Data extract:
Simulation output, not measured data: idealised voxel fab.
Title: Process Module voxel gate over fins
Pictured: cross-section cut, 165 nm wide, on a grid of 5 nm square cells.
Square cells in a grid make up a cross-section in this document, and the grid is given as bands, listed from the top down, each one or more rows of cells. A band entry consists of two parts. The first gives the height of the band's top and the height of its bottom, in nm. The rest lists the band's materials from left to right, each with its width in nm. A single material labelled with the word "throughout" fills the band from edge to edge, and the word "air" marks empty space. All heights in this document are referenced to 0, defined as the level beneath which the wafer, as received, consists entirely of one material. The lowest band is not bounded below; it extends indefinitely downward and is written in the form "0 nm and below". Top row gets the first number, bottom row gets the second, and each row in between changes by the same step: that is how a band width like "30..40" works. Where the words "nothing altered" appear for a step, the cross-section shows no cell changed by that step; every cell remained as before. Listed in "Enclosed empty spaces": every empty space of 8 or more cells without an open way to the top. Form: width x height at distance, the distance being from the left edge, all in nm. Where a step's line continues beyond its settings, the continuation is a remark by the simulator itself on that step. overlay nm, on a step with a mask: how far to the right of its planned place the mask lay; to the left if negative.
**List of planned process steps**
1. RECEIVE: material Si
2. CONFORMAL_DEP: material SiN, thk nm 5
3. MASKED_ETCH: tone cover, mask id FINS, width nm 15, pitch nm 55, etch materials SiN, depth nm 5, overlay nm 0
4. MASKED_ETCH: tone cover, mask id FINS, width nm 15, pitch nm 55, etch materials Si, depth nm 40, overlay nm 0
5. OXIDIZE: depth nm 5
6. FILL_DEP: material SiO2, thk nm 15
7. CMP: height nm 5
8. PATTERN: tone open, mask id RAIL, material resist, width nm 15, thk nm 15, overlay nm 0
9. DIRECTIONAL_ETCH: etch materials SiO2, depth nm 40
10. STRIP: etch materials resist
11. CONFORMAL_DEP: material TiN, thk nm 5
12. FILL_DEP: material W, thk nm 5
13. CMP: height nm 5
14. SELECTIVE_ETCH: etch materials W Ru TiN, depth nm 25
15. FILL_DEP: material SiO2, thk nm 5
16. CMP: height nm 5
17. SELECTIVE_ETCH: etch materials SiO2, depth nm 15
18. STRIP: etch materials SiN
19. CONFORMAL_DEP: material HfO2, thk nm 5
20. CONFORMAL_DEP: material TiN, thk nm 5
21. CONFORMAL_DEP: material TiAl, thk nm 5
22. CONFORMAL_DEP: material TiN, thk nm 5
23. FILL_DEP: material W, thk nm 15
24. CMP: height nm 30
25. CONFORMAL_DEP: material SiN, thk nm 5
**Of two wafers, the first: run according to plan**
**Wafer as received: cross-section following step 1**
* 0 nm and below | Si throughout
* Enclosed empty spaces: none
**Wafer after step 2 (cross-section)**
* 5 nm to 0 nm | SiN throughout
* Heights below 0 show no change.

Work order: Give back the entries above exactly as they are, from their first line through the line that contains "Pictured: cross-section cut, 165", both included, with nothing else.

Exercise solution:
Simulation output, not measured data: idealised voxel fab.
Title: Process Module voxel gate over fins
Pictured: cross-section cut, 165 nm wide, on a grid of 5 nm square cells.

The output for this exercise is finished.